> **Work task**
Set down the listing below again, exactly as written.

> **Excerpted data**
-=-=-

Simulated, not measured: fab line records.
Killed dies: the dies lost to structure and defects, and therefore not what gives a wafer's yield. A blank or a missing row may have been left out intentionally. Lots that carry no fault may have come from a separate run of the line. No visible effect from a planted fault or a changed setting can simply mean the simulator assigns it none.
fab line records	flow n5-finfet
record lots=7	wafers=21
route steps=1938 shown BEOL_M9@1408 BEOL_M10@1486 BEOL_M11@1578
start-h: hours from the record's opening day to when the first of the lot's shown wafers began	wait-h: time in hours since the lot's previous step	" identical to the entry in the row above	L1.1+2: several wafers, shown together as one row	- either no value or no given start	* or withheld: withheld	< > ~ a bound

-=-=-

> **Reply**
Simulated, not measured: fab line records.
Killed dies: the dies lost to structure and defects, and therefore not what gives a wafer's yield. A blank or a missing row may have been left out intentionally. Lots that carry no fault may have come from a separate run of the line. No visible effect from a planted fault or a changed setting can simply mean the simulator assigns it none.
fab line records	flow n5-finfet
record lots=7	wafers=21
route steps=1938 shown BEOL_M9@1408 BEOL_M10@1486 BEOL_M11@1578
start-h: hours from the record's opening day to when the first of the lot's shown wafers began	wait-h: time in hours since the lot's previous step	" identical to the entry in the row above	L1.1+2: several wafers, shown together as one row	- either no value or no given start	* or withheld: withheld	< > ~ a bound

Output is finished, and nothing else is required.